_Action item_
Give the records again exactly, with every character kept.

_Provided data_
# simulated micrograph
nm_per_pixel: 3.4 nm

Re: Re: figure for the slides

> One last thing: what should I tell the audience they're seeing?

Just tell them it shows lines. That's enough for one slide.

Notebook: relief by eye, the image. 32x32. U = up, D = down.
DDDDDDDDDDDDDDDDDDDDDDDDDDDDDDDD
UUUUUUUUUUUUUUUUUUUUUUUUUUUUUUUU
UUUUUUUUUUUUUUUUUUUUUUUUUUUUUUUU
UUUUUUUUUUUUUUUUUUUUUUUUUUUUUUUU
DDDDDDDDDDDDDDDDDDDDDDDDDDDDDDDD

_Exercise output_
# simulated micrograph
nm_per_pixel: 3.4 nm

Re: Re: figure for the slides

> One last thing: what should I tell the audience they're seeing?

Just tell them it shows lines. That's enough for one slide.

Notebook: relief by eye, the image. 32x32. U = up, D = down.
DDDDDDDDDDDDDDDDDDDDDDDDDDDDDDDD
UUUUUUUUUUUUUUUUUUUUUUUUUUUUUUUU
UUUUUUUUUUUUUUUUUUUUUUUUUUUUUUUU
UUUUUUUUUUUUUUUUUUUUUUUUUUUUUUUU
DDDDDDDDDDDDDDDDDDDDDDDDDDDDDDDD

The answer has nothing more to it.